# Assignment
Output every line below exactly.

::::::

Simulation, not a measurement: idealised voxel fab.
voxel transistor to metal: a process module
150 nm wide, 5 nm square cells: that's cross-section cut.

::::::

# Solution
Simulation, not a measurement: idealised voxel fab.
voxel transistor to metal: a process module
150 nm wide, 5 nm square cells: that's cross-section cut.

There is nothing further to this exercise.